SUPPLIED DATA:
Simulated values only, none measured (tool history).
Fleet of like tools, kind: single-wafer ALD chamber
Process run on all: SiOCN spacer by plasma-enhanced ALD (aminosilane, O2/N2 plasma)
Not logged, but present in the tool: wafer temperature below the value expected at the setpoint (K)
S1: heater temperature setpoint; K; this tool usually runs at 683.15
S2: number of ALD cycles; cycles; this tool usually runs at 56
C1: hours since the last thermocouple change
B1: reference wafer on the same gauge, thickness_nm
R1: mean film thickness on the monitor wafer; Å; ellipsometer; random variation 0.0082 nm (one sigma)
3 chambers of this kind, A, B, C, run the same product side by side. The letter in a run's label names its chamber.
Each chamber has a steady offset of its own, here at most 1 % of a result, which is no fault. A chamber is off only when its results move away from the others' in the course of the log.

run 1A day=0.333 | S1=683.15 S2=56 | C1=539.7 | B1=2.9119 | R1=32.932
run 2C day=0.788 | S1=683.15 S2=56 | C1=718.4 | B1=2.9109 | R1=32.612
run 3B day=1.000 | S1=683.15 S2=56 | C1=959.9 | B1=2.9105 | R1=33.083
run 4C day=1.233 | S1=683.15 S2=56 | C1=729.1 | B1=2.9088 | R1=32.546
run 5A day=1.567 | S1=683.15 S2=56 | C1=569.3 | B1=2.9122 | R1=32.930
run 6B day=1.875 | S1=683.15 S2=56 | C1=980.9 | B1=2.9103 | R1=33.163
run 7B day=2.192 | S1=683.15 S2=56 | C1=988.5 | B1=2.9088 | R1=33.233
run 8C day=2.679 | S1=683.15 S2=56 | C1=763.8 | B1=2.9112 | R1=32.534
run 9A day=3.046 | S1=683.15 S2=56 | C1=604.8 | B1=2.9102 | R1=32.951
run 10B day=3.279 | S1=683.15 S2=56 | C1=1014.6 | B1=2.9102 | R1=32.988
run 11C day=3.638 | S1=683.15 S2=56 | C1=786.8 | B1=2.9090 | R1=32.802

REQUIRED ACTION:
Restate, word for word and without additions, every line from the top of the listing above through the line that contains "Not logged, but".

EXPECTED ANSWER:
Simulated values only, none measured (tool history).
Fleet of like tools, kind: single-wafer ALD chamber
Process run on all: SiOCN spacer by plasma-enhanced ALD (aminosilane, O2/N2 plasma)
Not logged, but present in the tool: wafer temperature below the value expected at the setpoint (K)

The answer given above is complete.